**SUPPLIED ENTRIES**
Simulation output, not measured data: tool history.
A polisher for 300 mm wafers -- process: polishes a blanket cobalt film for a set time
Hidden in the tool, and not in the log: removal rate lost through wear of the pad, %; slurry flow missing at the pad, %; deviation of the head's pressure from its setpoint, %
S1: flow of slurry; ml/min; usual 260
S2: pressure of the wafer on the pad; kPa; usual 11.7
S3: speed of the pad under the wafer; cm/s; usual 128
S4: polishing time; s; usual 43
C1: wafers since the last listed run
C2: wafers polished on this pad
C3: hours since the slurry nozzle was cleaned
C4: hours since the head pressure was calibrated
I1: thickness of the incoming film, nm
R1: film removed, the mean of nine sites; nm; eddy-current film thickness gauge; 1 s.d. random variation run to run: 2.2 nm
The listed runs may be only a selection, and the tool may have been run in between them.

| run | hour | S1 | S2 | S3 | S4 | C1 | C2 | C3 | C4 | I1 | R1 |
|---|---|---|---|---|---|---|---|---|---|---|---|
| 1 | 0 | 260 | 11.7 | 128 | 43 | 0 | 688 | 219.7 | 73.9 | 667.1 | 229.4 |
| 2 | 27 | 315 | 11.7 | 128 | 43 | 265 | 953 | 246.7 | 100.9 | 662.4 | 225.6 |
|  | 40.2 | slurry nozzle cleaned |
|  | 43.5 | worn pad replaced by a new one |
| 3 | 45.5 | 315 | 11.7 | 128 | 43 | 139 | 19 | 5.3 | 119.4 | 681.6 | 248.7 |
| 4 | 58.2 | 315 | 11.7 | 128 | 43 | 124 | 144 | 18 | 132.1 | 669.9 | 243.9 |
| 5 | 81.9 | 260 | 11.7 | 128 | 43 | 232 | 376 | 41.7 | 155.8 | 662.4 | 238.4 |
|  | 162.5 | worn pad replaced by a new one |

**REQUIREMENT**
Could you please copy the lines above exactly, beginning at the first and ending at the line that contains "662.4 | 238.4 |"?

**WORKED SOLUTION**
Simulation output, not measured data: tool history.
A polisher for 300 mm wafers -- process: polishes a blanket cobalt film for a set time
Hidden in the tool, and not in the log: removal rate lost through wear of the pad, %; slurry flow missing at the pad, %; deviation of the head's pressure from its setpoint, %
S1: flow of slurry; ml/min; usual 260
S2: pressure of the wafer on the pad; kPa; usual 11.7
S3: speed of the pad under the wafer; cm/s; usual 128
S4: polishing time; s; usual 43
C1: wafers since the last listed run
C2: wafers polished on this pad
C3: hours since the slurry nozzle was cleaned
C4: hours since the head pressure was calibrated
I1: thickness of the incoming film, nm
R1: film removed, the mean of nine sites; nm; eddy-current film thickness gauge; 1 s.d. random variation run to run: 2.2 nm
The listed runs may be only a selection, and the tool may have been run in between them.

| run | hour | S1 | S2 | S3 | S4 | C1 | C2 | C3 | C4 | I1 | R1 |
|---|---|---|---|---|---|---|---|---|---|---|---|
| 1 | 0 | 260 | 11.7 | 128 | 43 | 0 | 688 | 219.7 | 73.9 | 667.1 | 229.4 |
| 2 | 27 | 315 | 11.7 | 128 | 43 | 265 | 953 | 246.7 | 100.9 | 662.4 | 225.6 |
|  | 40.2 | slurry nozzle cleaned |
|  | 43.5 | worn pad replaced by a new one |
| 3 | 45.5 | 315 | 11.7 | 128 | 43 | 139 | 19 | 5.3 | 119.4 | 681.6 | 248.7 |
| 4 | 58.2 | 315 | 11.7 | 128 | 43 | 124 | 144 | 18 | 132.1 | 669.9 | 243.9 |
| 5 | 81.9 | 260 | 11.7 | 128 | 43 | 232 | 376 | 41.7 | 155.8 | 662.4 | 238.4 |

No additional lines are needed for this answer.